▸ DATA EXCERPTS:
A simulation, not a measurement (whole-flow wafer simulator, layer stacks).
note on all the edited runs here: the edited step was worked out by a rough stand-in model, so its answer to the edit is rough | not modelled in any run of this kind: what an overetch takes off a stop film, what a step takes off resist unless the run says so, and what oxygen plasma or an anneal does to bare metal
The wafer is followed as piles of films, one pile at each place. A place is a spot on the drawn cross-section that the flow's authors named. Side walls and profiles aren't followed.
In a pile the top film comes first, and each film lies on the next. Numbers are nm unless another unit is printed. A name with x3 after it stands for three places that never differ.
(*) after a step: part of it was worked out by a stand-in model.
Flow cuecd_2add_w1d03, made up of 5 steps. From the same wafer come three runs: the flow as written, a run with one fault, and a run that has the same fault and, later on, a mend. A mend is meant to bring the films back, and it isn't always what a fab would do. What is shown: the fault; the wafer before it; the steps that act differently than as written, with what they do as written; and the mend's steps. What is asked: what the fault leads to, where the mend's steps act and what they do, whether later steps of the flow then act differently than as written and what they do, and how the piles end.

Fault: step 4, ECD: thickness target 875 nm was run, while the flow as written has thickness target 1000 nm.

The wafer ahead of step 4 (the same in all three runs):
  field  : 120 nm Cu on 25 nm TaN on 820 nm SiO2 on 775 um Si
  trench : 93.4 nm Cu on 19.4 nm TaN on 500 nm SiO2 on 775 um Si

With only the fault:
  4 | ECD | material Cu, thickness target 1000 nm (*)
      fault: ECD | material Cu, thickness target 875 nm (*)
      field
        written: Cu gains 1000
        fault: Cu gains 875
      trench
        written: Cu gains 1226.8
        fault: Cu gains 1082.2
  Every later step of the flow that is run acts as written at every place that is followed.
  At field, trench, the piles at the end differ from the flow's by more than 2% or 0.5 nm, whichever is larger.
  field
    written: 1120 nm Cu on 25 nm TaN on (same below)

▸ WORK TASK:
At the first line of the material above, start reproducing each line exactly, and end with the line that holds "(*) after a", adding nothing.

▸ ANSWER SECTION:
A simulation, not a measurement (whole-flow wafer simulator, layer stacks).
note on all the edited runs here: the edited step was worked out by a rough stand-in model, so its answer to the edit is rough | not modelled in any run of this kind: what an overetch takes off a stop film, what a step takes off resist unless the run says so, and what oxygen plasma or an anneal does to bare metal
The wafer is followed as piles of films, one pile at each place. A place is a spot on the drawn cross-section that the flow's authors named. Side walls and profiles aren't followed.
In a pile the top film comes first, and each film lies on the next. Numbers are nm unless another unit is printed. A name with x3 after it stands for three places that never differ.
(*) after a step: part of it was worked out by a stand-in model.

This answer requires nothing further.